= = = =

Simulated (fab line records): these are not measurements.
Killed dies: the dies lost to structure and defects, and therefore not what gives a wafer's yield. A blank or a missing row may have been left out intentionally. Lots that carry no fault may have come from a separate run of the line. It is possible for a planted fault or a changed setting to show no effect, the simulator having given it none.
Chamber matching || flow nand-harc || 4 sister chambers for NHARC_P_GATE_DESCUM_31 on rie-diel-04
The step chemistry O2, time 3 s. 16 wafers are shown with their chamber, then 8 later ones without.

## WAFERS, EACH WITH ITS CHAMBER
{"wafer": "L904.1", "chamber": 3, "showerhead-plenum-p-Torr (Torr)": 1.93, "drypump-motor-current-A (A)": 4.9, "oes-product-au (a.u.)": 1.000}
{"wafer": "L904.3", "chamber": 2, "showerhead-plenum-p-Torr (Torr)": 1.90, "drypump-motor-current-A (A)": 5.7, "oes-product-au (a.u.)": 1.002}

= = = =

> **Activity**: Line by line, set the records above down again exactly.

> **Result**:
Simulated (fab line records): these are not measurements.
Killed dies: the dies lost to structure and defects, and therefore not what gives a wafer's yield. A blank or a missing row may have been left out intentionally. Lots that carry no fault may have come from a separate run of the line. It is possible for a planted fault or a changed setting to show no effect, the simulator having given it none.
Chamber matching || flow nand-harc || 4 sister chambers for NHARC_P_GATE_DESCUM_31 on rie-diel-04
The step chemistry O2, time 3 s. 16 wafers are shown with their chamber, then 8 later ones without.

## WAFERS, EACH WITH ITS CHAMBER
{"wafer": "L904.1", "chamber": 3, "showerhead-plenum-p-Torr (Torr)": 1.93, "drypump-motor-current-A (A)": 4.9, "oes-product-au (a.u.)": 1.000}
{"wafer": "L904.3", "chamber": 2, "showerhead-plenum-p-Torr (Torr)": 1.90, "drypump-motor-current-A (A)": 5.7, "oes-product-au (a.u.)": 1.002}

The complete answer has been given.